======== Data provided ========

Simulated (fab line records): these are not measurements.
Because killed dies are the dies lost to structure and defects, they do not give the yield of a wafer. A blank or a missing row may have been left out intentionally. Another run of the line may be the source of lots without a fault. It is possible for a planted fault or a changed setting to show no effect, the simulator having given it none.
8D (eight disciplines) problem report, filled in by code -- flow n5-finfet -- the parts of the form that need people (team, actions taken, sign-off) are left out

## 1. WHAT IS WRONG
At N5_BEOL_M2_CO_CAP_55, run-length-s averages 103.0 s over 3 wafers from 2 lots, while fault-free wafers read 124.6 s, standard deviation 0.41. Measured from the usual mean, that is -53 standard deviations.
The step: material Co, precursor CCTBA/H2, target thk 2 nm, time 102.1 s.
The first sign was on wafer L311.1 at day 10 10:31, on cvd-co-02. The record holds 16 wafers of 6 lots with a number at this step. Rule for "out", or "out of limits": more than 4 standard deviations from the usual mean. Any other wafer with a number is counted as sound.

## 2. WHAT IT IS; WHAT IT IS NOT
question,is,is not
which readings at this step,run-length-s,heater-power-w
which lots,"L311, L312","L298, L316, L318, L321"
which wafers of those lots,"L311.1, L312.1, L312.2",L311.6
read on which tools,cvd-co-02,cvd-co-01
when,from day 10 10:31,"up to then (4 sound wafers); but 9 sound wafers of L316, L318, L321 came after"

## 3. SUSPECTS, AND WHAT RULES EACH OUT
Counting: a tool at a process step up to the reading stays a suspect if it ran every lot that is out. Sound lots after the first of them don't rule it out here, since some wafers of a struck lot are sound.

========

Transcribe the entries exactly, and make each line match the original.

## Response area:
Simulated (fab line records): these are not measurements.
Because killed dies are the dies lost to structure and defects, they do not give the yield of a wafer. A blank or a missing row may have been left out intentionally. Another run of the line may be the source of lots without a fault. It is possible for a planted fault or a changed setting to show no effect, the simulator having given it none.
8D (eight disciplines) problem report, filled in by code -- flow n5-finfet -- the parts of the form that need people (team, actions taken, sign-off) are left out

## 1. WHAT IS WRONG
At N5_BEOL_M2_CO_CAP_55, run-length-s averages 103.0 s over 3 wafers from 2 lots, while fault-free wafers read 124.6 s, standard deviation 0.41. Measured from the usual mean, that is -53 standard deviations.
The step: material Co, precursor CCTBA/H2, target thk 2 nm, time 102.1 s.
The first sign was on wafer L311.1 at day 10 10:31, on cvd-co-02. The record holds 16 wafers of 6 lots with a number at this step. Rule for "out", or "out of limits": more than 4 standard deviations from the usual mean. Any other wafer with a number is counted as sound.

## 2. WHAT IT IS; WHAT IT IS NOT
question,is,is not
which readings at this step,run-length-s,heater-power-w
which lots,"L311, L312","L298, L316, L318, L321"
which wafers of those lots,"L311.1, L312.1, L312.2",L311.6
read on which tools,cvd-co-02,cvd-co-01
when,from day 10 10:31,"up to then (4 sound wafers); but 9 sound wafers of L316, L318, L321 came after"

## 3. SUSPECTS, AND WHAT RULES EACH OUT
Counting: a tool at a process step up to the reading stays a suspect if it ran every lot that is out. Sound lots after the first of them don't rule it out here, since some wafers of a struck lot are sound.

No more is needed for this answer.